■ Work item: Your task is to quote the listing below exactly, beginning with its first line and ending on the line bearing "P2: etch of".

■ Supplied records:
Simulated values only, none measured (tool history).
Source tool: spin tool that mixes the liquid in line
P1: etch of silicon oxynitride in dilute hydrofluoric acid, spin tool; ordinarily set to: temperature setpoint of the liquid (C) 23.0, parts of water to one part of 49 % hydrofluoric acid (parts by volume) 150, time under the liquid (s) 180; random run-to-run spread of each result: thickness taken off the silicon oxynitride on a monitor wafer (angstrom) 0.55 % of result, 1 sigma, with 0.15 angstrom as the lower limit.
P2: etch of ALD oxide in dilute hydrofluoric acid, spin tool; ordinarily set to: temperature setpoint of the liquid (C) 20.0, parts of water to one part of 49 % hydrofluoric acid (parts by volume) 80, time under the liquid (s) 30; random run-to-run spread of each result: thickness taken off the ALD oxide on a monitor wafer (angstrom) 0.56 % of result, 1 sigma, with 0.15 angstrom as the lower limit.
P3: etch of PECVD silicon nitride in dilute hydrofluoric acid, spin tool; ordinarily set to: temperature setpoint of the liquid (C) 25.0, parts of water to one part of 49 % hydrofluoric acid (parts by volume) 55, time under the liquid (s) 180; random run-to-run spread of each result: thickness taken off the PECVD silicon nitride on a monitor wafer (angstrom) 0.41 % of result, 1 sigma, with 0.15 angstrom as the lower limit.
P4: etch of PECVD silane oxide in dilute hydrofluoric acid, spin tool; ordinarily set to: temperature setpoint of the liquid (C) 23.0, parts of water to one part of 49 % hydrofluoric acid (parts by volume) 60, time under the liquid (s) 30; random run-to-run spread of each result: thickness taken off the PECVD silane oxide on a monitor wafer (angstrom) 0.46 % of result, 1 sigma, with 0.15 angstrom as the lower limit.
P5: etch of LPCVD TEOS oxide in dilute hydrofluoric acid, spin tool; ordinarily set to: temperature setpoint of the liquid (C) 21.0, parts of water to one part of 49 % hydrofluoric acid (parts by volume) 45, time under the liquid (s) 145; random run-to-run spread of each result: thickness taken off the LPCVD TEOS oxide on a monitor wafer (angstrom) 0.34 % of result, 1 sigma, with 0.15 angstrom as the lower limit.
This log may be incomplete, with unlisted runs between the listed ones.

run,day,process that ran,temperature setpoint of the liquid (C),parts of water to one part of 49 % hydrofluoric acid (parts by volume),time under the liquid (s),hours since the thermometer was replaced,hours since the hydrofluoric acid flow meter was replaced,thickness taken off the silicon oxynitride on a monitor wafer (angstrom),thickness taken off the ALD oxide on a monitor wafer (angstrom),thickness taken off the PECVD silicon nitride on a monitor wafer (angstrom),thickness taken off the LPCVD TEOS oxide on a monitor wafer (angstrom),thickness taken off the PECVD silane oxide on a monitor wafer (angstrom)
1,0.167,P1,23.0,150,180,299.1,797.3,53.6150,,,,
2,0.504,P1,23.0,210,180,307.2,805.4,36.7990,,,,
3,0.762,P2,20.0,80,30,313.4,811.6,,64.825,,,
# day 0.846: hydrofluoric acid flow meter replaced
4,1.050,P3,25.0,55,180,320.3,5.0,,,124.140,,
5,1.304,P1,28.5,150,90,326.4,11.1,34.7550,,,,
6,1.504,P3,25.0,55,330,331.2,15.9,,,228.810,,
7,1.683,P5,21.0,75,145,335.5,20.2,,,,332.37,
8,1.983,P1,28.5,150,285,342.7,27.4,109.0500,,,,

■ Your solution:
Simulated values only, none measured (tool history).
Source tool: spin tool that mixes the liquid in line
P1: etch of silicon oxynitride in dilute hydrofluoric acid, spin tool; ordinarily set to: temperature setpoint of the liquid (C) 23.0, parts of water to one part of 49 % hydrofluoric acid (parts by volume) 150, time under the liquid (s) 180; random run-to-run spread of each result: thickness taken off the silicon oxynitride on a monitor wafer (angstrom) 0.55 % of result, 1 sigma, with 0.15 angstrom as the lower limit.
P2: etch of ALD oxide in dilute hydrofluoric acid, spin tool; ordinarily set to: temperature setpoint of the liquid (C) 20.0, parts of water to one part of 49 % hydrofluoric acid (parts by volume) 80, time under the liquid (s) 30; random run-to-run spread of each result: thickness taken off the ALD oxide on a monitor wafer (angstrom) 0.56 % of result, 1 sigma, with 0.15 angstrom as the lower limit.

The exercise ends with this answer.